--- START ---

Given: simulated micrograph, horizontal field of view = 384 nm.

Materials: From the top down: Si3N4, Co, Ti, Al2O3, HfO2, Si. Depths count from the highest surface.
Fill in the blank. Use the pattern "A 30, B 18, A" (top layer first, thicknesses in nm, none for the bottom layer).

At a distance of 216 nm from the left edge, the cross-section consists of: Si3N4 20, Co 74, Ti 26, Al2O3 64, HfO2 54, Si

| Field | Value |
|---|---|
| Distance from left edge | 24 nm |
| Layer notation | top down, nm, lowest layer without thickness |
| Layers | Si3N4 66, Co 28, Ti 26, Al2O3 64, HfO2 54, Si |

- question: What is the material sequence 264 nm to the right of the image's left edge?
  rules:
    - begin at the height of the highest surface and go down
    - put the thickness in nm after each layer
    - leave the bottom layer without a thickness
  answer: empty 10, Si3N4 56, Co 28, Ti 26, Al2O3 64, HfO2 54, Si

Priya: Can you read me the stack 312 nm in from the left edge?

--- END ---

# WORK TASK
Reproducing the whole listing above is not the task. Copy exactly only the lines from the one with "- begin at the" to the one with "answer: empty 10, Si3N4", both kept.

# RESPONSE BOX
    - begin at the height of the highest surface and go down
    - put the thickness in nm after each layer
    - leave the bottom layer without a thickness
  answer: empty 10, Si3N4 56, Co 28, Ti 26, Al2O3 64, HfO2 54, Si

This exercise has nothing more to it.